» DATA SUPPLIED:
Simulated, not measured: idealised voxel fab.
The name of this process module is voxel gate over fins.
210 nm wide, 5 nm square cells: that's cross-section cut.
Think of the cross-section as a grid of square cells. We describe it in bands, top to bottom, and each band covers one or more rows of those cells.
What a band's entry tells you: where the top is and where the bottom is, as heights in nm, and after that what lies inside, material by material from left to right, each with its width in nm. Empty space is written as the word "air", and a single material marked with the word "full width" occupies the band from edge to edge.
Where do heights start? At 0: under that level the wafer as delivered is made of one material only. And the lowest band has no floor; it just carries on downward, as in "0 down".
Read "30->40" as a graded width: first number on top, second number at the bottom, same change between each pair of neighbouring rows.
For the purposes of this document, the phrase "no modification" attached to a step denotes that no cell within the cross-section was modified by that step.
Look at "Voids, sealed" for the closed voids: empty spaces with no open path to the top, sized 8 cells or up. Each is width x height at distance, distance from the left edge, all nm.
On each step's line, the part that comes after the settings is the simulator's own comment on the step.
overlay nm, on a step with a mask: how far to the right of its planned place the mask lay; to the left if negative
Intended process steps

» TASK ITEM: Give every entry again in full, precisely as written above.

» TASK OUTPUT:
Simulated, not measured: idealised voxel fab.
The name of this process module is voxel gate over fins.
210 nm wide, 5 nm square cells: that's cross-section cut.
Think of the cross-section as a grid of square cells. We describe it in bands, top to bottom, and each band covers one or more rows of those cells.
What a band's entry tells you: where the top is and where the bottom is, as heights in nm, and after that what lies inside, material by material from left to right, each with its width in nm. Empty space is written as the word "air", and a single material marked with the word "full width" occupies the band from edge to edge.
Where do heights start? At 0: under that level the wafer as delivered is made of one material only. And the lowest band has no floor; it just carries on downward, as in "0 down".
Read "30->40" as a graded width: first number on top, second number at the bottom, same change between each pair of neighbouring rows.
For the purposes of this document, the phrase "no modification" attached to a step denotes that no cell within the cross-section was modified by that step.
Look at "Voids, sealed" for the closed voids: empty spaces with no open path to the top, sized 8 cells or up. Each is width x height at distance, distance from the left edge, all nm.
On each step's line, the part that comes after the settings is the simulator's own comment on the step.
overlay nm, on a step with a mask: how far to the right of its planned place the mask lay; to the left if negative
Intended process steps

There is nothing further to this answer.